◆ Assignment
Return every line of the data exactly as it appears.

◆ Provided information
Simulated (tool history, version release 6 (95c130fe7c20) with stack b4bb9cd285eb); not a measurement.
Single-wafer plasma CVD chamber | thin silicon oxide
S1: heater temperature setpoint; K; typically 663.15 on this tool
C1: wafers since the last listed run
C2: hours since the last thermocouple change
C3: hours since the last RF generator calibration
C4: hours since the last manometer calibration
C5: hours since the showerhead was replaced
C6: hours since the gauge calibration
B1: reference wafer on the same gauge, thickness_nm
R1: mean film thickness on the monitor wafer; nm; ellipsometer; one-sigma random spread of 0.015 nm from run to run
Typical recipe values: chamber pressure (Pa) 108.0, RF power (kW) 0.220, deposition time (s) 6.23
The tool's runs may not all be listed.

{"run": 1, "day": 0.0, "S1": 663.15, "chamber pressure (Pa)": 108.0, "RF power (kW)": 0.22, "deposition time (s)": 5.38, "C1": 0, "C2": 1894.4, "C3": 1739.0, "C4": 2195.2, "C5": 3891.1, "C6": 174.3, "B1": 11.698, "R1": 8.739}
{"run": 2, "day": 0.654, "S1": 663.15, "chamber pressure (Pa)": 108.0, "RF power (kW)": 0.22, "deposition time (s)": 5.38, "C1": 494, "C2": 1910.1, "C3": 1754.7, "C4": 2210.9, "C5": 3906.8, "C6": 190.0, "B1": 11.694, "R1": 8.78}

◆ Exercise response
Simulated (tool history, version release 6 (95c130fe7c20) with stack b4bb9cd285eb); not a measurement.
Single-wafer plasma CVD chamber | thin silicon oxide
S1: heater temperature setpoint; K; typically 663.15 on this tool
C1: wafers since the last listed run
C2: hours since the last thermocouple change
C3: hours since the last RF generator calibration
C4: hours since the last manometer calibration
C5: hours since the showerhead was replaced
C6: hours since the gauge calibration
B1: reference wafer on the same gauge, thickness_nm
R1: mean film thickness on the monitor wafer; nm; ellipsometer; one-sigma random spread of 0.015 nm from run to run
Typical recipe values: chamber pressure (Pa) 108.0, RF power (kW) 0.220, deposition time (s) 6.23
The tool's runs may not all be listed.

{"run": 1, "day": 0.0, "S1": 663.15, "chamber pressure (Pa)": 108.0, "RF power (kW)": 0.22, "deposition time (s)": 5.38, "C1": 0, "C2": 1894.4, "C3": 1739.0, "C4": 2195.2, "C5": 3891.1, "C6": 174.3, "B1": 11.698, "R1": 8.739}
{"run": 2, "day": 0.654, "S1": 663.15, "chamber pressure (Pa)": 108.0, "RF power (kW)": 0.22, "deposition time (s)": 5.38, "C1": 494, "C2": 1910.1, "C3": 1754.7, "C4": 2210.9, "C5": 3906.8, "C6": 190.0, "B1": 11.694, "R1": 8.78}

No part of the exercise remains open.